* [Work order]: Every entry in this listing should be written out exactly.

────────────────────

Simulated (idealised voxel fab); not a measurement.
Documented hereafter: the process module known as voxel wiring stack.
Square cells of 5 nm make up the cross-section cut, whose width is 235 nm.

────────────────────

* [Solution]:
Simulated (idealised voxel fab); not a measurement.
Documented hereafter: the process module known as voxel wiring stack.
Square cells of 5 nm make up the cross-section cut, whose width is 235 nm.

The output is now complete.